WORK TASK
Starting at the first line of the data below, write out each line exactly until you reach the line containing "route shown NAME@n: a", and include that line too.

INPUT DATA
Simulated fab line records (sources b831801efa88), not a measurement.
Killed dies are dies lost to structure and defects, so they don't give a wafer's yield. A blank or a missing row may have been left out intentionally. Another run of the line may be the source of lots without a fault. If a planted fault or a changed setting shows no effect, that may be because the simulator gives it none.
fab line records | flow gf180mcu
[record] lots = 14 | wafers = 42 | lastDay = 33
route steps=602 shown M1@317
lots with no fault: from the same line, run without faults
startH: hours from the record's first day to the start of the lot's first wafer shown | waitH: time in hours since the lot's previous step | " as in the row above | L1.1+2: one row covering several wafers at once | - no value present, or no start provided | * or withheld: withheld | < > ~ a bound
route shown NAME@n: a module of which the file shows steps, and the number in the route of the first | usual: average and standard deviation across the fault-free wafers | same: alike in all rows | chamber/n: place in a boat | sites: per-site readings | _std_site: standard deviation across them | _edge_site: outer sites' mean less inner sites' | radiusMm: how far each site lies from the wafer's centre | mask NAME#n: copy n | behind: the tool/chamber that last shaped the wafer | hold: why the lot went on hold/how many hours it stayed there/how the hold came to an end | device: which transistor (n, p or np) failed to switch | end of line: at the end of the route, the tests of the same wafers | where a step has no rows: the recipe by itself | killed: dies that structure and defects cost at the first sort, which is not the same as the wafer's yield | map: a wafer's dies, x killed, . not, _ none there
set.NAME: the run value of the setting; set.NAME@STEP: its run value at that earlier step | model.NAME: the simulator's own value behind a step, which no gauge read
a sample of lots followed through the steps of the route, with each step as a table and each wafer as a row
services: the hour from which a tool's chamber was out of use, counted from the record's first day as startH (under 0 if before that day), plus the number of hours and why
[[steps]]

ANSWER AREA
Simulated fab line records (sources b831801efa88), not a measurement.
Killed dies are dies lost to structure and defects, so they don't give a wafer's yield. A blank or a missing row may have been left out intentionally. Another run of the line may be the source of lots without a fault. If a planted fault or a changed setting shows no effect, that may be because the simulator gives it none.
fab line records | flow gf180mcu
[record] lots = 14 | wafers = 42 | lastDay = 33
route steps=602 shown M1@317
lots with no fault: from the same line, run without faults
startH: hours from the record's first day to the start of the lot's first wafer shown | waitH: time in hours since the lot's previous step | " as in the row above | L1.1+2: one row covering several wafers at once | - no value present, or no start provided | * or withheld: withheld | < > ~ a bound
route shown NAME@n: a module of which the file shows steps, and the number in the route of the first | usual: average and standard deviation across the fault-free wafers | same: alike in all rows | chamber/n: place in a boat | sites: per-site readings | _std_site: standard deviation across them | _edge_site: outer sites' mean less inner sites' | radiusMm: how far each site lies from the wafer's centre | mask NAME#n: copy n | behind: the tool/chamber that last shaped the wafer | hold: why the lot went on hold/how many hours it stayed there/how the hold came to an end | device: which transistor (n, p or np) failed to switch | end of line: at the end of the route, the tests of the same wafers | where a step has no rows: the recipe by itself | killed: dies that structure and defects cost at the first sort, which is not the same as the wafer's yield | map: a wafer's dies, x killed, . not, _ none there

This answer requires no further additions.